[Extracted data]
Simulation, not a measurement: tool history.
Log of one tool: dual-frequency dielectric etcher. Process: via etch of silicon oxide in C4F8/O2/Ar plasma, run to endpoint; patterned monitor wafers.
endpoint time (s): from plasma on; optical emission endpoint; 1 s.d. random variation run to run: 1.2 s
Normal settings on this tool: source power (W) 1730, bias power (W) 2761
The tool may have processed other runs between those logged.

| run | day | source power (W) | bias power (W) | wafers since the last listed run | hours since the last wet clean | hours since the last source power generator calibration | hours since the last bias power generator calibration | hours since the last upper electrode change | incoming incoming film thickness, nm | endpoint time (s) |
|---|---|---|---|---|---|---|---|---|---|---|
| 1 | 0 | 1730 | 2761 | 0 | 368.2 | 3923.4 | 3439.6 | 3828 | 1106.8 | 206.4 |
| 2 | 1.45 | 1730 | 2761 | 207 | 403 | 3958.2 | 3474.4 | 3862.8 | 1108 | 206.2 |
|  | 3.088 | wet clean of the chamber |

[Work order]
Output the complete data verbatim.

[Task answer]
Simulation, not a measurement: tool history.
Log of one tool: dual-frequency dielectric etcher. Process: via etch of silicon oxide in C4F8/O2/Ar plasma, run to endpoint; patterned monitor wafers.
endpoint time (s): from plasma on; optical emission endpoint; 1 s.d. random variation run to run: 1.2 s
Normal settings on this tool: source power (W) 1730, bias power (W) 2761
The tool may have processed other runs between those logged.

| run | day | source power (W) | bias power (W) | wafers since the last listed run | hours since the last wet clean | hours since the last source power generator calibration | hours since the last bias power generator calibration | hours since the last upper electrode change | incoming incoming film thickness, nm | endpoint time (s) |
|---|---|---|---|---|---|---|---|---|---|---|
| 1 | 0 | 1730 | 2761 | 0 | 368.2 | 3923.4 | 3439.6 | 3828 | 1106.8 | 206.4 |
| 2 | 1.45 | 1730 | 2761 | 207 | 403 | 3958.2 | 3474.4 | 3862.8 | 1108 | 206.2 |
|  | 3.088 | wet clean of the chamber |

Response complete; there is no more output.